Work request :: Write out the listing below again, precisely as it is given.

Provided records ::
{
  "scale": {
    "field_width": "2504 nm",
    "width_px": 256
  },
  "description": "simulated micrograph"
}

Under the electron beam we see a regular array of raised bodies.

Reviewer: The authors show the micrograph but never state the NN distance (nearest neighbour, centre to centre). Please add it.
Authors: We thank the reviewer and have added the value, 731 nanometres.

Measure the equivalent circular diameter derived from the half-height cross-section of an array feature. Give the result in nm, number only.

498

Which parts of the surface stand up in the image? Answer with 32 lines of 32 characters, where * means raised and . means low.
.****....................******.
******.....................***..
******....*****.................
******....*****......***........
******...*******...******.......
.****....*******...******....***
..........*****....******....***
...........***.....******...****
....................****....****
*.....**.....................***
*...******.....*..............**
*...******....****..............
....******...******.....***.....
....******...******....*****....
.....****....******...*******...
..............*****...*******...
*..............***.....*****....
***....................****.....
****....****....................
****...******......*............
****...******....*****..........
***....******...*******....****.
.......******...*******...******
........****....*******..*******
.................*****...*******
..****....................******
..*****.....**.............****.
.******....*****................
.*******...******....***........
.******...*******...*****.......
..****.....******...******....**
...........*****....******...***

Response box ::
{
  "scale": {
    "field_width": "2504 nm",
    "width_px": 256
  },
  "description": "simulated micrograph"
}

Under the electron beam we see a regular array of raised bodies.

Reviewer: The authors show the micrograph but never state the NN distance (nearest neighbour, centre to centre). Please add it.
Authors: We thank the reviewer and have added the value, 731 nanometres.

Measure the equivalent circular diameter derived from the half-height cross-section of an array feature. Give the result in nm, number only.

498

Which parts of the surface stand up in the image? Answer with 32 lines of 32 characters, where * means raised and . means low.
.****....................******.
******.....................***..
******....*****.................
******....*****......***........
******...*******...******.......
.****....*******...******....***
..........*****....******....***
...........***.....******...****
....................****....****
*.....**.....................***
*...******.....*..............**
*...******....****..............
....******...******.....***.....
....******...******....*****....
.....****....******...*******...
..............*****...*******...
*..............***.....*****....
***....................****.....
****....****....................
****...******......*............
****...******....*****..........
***....******...*******....****.
.......******...*******...******
........****....*******..*******
.................*****...*******
..****....................******
..*****.....**.............****.
.******....*****................
.*******...******....***........
.******...*******...*****.......
..****.....******...******....**
...........*****....******...***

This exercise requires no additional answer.